Please give back word for word the lines of the material below between the line containing "8 op DIRECTIONAL_ETCH" and the line containing "first wafer at the end, after step 14", inclusive.

________________________________________

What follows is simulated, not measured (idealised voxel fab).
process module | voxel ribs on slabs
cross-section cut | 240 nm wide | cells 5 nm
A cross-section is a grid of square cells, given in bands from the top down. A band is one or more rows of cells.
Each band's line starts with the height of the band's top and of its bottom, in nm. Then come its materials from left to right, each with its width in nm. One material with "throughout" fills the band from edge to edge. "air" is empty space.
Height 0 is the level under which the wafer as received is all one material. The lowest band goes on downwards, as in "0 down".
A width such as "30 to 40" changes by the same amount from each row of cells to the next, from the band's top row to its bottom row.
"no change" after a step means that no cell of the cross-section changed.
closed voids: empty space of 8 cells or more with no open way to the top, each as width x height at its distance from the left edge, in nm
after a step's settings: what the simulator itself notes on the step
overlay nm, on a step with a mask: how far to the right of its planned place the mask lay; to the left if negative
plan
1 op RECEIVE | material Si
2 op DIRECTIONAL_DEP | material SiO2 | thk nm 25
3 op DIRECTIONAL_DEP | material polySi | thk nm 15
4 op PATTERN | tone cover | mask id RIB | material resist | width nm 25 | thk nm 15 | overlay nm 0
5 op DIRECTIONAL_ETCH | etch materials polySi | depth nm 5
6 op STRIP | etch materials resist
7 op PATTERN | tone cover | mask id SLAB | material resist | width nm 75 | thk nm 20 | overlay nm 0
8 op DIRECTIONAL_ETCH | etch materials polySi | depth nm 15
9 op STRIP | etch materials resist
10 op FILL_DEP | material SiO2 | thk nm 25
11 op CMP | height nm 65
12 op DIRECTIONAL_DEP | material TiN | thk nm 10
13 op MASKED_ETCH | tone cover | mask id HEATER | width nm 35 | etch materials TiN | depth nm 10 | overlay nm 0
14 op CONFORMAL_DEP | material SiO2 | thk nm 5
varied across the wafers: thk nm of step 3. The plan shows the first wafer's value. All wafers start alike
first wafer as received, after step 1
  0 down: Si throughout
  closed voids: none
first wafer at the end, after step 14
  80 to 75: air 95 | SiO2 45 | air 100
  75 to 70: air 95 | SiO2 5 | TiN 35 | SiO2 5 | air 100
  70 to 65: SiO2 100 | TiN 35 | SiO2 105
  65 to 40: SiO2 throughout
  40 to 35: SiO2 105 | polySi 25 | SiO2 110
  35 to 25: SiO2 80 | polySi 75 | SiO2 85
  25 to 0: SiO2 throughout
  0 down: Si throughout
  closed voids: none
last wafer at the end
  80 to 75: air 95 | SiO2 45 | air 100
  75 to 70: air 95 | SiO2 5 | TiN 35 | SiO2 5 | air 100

________________________________________

TASK OUTPUT:
8 op DIRECTIONAL_ETCH | etch materials polySi | depth nm 15
9 op STRIP | etch materials resist
10 op FILL_DEP | material SiO2 | thk nm 25
11 op CMP | height nm 65
12 op DIRECTIONAL_DEP | material TiN | thk nm 10
13 op MASKED_ETCH | tone cover | mask id HEATER | width nm 35 | etch materials TiN | depth nm 10 | overlay nm 0
14 op CONFORMAL_DEP | material SiO2 | thk nm 5
varied across the wafers: thk nm of step 3. The plan shows the first wafer's value. All wafers start alike
first wafer as received, after step 1
  0 down: Si throughout
  closed voids: none
first wafer at the end, after step 14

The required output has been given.